EXTRACTED ENTRIES:
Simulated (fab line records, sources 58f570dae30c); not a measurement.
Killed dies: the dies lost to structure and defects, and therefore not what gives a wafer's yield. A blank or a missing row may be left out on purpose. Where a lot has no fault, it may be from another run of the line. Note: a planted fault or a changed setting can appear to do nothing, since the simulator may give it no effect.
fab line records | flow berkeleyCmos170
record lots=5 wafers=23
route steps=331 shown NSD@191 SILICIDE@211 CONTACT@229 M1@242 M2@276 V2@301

ASSIGNED TASK:
Reproduce the listing shown above in its entirety, exactly.

ANSWER SECTION:
Simulated (fab line records, sources 58f570dae30c); not a measurement.
Killed dies: the dies lost to structure and defects, and therefore not what gives a wafer's yield. A blank or a missing row may be left out on purpose. Where a lot has no fault, it may be from another run of the line. Note: a planted fault or a changed setting can appear to do nothing, since the simulator may give it no effect.
fab line records | flow berkeleyCmos170
record lots=5 wafers=23
route steps=331 shown NSD@191 SILICIDE@211 CONTACT@229 M1@242 M2@276 V2@301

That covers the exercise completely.